→ **BRIEF**
Beneath this line are the data; copy exactly the part of them that opens with the line containing "closed voids: empty" and closes with the line containing "4 op DIRECTIONAL_DEP", and only that part.

→ **SUPPLIED DATA**
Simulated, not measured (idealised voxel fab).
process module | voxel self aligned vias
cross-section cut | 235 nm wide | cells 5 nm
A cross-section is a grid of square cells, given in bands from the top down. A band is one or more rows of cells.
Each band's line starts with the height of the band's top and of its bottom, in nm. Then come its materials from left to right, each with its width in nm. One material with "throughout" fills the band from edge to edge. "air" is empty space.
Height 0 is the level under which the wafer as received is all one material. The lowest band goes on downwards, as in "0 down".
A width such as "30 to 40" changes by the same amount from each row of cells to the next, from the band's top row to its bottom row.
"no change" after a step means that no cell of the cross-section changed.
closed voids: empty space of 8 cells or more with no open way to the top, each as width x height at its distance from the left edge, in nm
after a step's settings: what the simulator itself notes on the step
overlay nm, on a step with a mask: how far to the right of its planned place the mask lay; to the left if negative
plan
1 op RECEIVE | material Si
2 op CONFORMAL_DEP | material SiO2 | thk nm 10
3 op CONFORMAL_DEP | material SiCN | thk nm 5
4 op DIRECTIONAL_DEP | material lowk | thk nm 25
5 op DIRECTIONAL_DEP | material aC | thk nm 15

→ **WORKED SOLUTION**
closed voids: empty space of 8 cells or more with no open way to the top, each as width x height at its distance from the left edge, in nm
after a step's settings: what the simulator itself notes on the step
overlay nm, on a step with a mask: how far to the right of its planned place the mask lay; to the left if negative
plan
1 op RECEIVE | material Si
2 op CONFORMAL_DEP | material SiO2 | thk nm 10
3 op CONFORMAL_DEP | material SiCN | thk nm 5
4 op DIRECTIONAL_DEP | material lowk | thk nm 25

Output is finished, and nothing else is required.